• Data shown
Segment Open

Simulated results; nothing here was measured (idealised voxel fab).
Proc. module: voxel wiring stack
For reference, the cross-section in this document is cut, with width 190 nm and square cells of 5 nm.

Segment Closed

• Work order
Please reproduce each entry above exactly as it reads.

• Response
Simulated results; nothing here was measured (idealised voxel fab).
Proc. module: voxel wiring stack
For reference, the cross-section in this document is cut, with width 190 nm and square cells of 5 nm.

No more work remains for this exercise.